*RECORDS PROVIDED*

○ ○ ○ ○ ○

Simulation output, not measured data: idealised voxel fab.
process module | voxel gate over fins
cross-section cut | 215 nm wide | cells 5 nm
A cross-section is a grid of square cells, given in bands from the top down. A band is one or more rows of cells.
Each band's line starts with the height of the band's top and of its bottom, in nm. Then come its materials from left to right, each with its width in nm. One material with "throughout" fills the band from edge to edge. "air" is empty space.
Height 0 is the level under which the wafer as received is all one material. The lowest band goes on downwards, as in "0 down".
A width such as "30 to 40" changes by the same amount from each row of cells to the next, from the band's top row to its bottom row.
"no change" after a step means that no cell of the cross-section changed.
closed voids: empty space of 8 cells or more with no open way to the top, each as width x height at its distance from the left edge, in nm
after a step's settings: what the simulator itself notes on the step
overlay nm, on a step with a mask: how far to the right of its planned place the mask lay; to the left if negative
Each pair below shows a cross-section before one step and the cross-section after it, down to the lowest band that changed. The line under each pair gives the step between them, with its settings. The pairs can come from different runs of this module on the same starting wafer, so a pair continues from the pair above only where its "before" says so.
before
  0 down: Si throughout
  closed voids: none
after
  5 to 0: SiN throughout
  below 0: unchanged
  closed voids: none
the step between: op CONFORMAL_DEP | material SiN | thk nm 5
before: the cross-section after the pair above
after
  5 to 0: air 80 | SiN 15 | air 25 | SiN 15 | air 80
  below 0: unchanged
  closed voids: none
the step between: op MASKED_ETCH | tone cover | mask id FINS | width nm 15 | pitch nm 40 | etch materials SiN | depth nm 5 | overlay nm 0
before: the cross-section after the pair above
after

○ ○ ○ ○ ○

*BRIEF*
A word-for-word transcription of the listing above is what the answer should contain.

*EXERCISE RESPONSE*
Simulation output, not measured data: idealised voxel fab.
process module | voxel gate over fins
cross-section cut | 215 nm wide | cells 5 nm
A cross-section is a grid of square cells, given in bands from the top down. A band is one or more rows of cells.
Each band's line starts with the height of the band's top and of its bottom, in nm. Then come its materials from left to right, each with its width in nm. One material with "throughout" fills the band from edge to edge. "air" is empty space.
Height 0 is the level under which the wafer as received is all one material. The lowest band goes on downwards, as in "0 down".
A width such as "30 to 40" changes by the same amount from each row of cells to the next, from the band's top row to its bottom row.
"no change" after a step means that no cell of the cross-section changed.
closed voids: empty space of 8 cells or more with no open way to the top, each as width x height at its distance from the left edge, in nm
after a step's settings: what the simulator itself notes on the step
overlay nm, on a step with a mask: how far to the right of its planned place the mask lay; to the left if negative
Each pair below shows a cross-section before one step and the cross-section after it, down to the lowest band that changed. The line under each pair gives the step between them, with its settings. The pairs can come from different runs of this module on the same starting wafer, so a pair continues from the pair above only where its "before" says so.
before
  0 down: Si throughout
  closed voids: none
after
  5 to 0: SiN throughout
  below 0: unchanged
  closed voids: none
the step between: op CONFORMAL_DEP | material SiN | thk nm 5
before: the cross-section after the pair above
after
  5 to 0: air 80 | SiN 15 | air 25 | SiN 15 | air 80
  below 0: unchanged
  closed voids: none
the step between: op MASKED_ETCH | tone cover | mask id FINS | width nm 15 | pitch nm 40 | etch materials SiN | depth nm 5 | overlay nm 0
before: the cross-section after the pair above
after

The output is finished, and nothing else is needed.